### [Excerpted records]
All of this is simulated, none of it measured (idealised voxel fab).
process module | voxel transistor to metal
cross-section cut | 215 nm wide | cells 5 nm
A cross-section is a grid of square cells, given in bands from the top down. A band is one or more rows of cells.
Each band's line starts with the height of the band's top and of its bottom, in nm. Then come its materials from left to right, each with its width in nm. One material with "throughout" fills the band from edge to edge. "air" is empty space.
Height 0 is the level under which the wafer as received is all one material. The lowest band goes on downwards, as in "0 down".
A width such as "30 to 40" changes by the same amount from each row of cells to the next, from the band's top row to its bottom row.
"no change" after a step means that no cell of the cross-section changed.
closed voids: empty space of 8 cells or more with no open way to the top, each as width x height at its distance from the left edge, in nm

### [Assigned task]
A reply that repeats all the data exactly is required.

### [Exercise solution]
All of this is simulated, none of it measured (idealised voxel fab).
process module | voxel transistor to metal
cross-section cut | 215 nm wide | cells 5 nm
A cross-section is a grid of square cells, given in bands from the top down. A band is one or more rows of cells.
Each band's line starts with the height of the band's top and of its bottom, in nm. Then come its materials from left to right, each with its width in nm. One material with "throughout" fills the band from edge to edge. "air" is empty space.
Height 0 is the level under which the wafer as received is all one material. The lowest band goes on downwards, as in "0 down".
A width such as "30 to 40" changes by the same amount from each row of cells to the next, from the band's top row to its bottom row.
"no change" after a step means that no cell of the cross-section changed.
closed voids: empty space of 8 cells or more with no open way to the top, each as width x height at its distance from the left edge, in nm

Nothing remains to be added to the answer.